§ **WORK INSTRUCTION**
Beginning at the first line of the data, print each line exactly, stopping after the line that contains "Units: slurry_flow in".

<<<<

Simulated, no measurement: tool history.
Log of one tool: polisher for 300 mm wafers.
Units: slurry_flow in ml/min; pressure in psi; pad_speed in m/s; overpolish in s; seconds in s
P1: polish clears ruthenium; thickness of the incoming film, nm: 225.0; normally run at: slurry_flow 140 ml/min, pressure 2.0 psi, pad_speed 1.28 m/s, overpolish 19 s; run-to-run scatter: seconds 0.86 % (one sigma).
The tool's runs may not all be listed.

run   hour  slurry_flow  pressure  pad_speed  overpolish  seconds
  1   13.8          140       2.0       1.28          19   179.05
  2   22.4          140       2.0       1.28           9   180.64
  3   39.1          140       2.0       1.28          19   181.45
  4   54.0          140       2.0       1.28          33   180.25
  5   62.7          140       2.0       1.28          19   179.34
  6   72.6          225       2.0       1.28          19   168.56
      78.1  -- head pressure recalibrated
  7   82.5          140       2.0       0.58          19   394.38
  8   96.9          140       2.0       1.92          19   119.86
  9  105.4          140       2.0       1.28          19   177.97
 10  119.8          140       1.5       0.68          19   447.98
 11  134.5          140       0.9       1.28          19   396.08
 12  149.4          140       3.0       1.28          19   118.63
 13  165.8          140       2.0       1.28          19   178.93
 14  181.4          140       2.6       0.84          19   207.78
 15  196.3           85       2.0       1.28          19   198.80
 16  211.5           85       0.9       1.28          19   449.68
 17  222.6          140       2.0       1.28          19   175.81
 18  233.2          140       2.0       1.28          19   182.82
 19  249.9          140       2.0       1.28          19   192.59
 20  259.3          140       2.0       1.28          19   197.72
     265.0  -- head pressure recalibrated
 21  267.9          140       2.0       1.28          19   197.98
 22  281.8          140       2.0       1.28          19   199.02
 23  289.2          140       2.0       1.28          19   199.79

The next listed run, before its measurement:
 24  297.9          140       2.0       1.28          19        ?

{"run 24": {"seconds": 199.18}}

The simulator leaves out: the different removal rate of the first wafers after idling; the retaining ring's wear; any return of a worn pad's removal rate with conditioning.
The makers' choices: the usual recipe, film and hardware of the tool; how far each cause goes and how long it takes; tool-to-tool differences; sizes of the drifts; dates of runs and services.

>>>>

§ **WORKED SOLUTION**
Simulated, no measurement: tool history.
Log of one tool: polisher for 300 mm wafers.
Units: slurry_flow in ml/min; pressure in psi; pad_speed in m/s; overpolish in s; seconds in s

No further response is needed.